Requirement:
From the first line of the data below through the line holding "Sound: wafers L510.1, L510.2, L510.3.", write out each line exactly as it stands.

Data listing:
= Beginning of Section =

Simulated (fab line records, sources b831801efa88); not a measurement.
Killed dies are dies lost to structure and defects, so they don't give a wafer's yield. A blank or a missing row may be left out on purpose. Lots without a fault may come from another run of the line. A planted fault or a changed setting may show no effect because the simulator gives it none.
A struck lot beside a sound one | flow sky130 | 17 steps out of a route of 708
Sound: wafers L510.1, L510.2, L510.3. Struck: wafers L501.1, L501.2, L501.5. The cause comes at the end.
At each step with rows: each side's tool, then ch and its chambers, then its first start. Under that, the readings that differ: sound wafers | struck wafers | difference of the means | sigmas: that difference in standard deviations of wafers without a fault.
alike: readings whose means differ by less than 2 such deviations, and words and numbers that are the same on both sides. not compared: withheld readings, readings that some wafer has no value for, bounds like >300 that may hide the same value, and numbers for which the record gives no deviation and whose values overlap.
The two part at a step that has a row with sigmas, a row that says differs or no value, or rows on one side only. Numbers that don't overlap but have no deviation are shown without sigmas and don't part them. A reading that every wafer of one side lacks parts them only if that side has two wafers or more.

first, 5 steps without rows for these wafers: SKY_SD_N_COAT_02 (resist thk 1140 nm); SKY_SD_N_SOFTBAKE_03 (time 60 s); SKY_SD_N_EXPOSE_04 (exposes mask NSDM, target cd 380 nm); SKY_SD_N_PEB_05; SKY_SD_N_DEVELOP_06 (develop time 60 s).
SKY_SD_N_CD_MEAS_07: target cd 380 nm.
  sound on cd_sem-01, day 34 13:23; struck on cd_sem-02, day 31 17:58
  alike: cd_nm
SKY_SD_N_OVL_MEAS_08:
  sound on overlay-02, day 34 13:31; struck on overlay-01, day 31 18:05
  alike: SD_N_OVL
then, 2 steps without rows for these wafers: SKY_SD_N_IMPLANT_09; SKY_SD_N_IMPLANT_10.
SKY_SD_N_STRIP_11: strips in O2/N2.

= End of Section =

Your solution:
Simulated (fab line records, sources b831801efa88); not a measurement.
Killed dies are dies lost to structure and defects, so they don't give a wafer's yield. A blank or a missing row may be left out on purpose. Lots without a fault may come from another run of the line. A planted fault or a changed setting may show no effect because the simulator gives it none.
A struck lot beside a sound one | flow sky130 | 17 steps out of a route of 708
Sound: wafers L510.1, L510.2, L510.3. Struck: wafers L501.1, L501.2, L501.5. The cause comes at the end.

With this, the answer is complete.